REQUIREMENT:
Each record has to be repeated exactly as given.

--------------------------------
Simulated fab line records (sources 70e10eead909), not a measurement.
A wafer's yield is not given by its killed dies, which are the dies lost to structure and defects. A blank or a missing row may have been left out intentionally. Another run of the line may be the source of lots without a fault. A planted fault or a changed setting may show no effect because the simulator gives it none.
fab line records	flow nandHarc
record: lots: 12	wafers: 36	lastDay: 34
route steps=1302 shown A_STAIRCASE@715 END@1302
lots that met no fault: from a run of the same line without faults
--------------------------------

EXPECTED ANSWER:
Simulated fab line records (sources 70e10eead909), not a measurement.
A wafer's yield is not given by its killed dies, which are the dies lost to structure and defects. A blank or a missing row may have been left out intentionally. Another run of the line may be the source of lots without a fault. A planted fault or a changed setting may show no effect because the simulator gives it none.
fab line records	flow nandHarc
record: lots: 12	wafers: 36	lastDay: 34
route steps=1302 shown A_STAIRCASE@715 END@1302
lots that met no fault: from a run of the same line without faults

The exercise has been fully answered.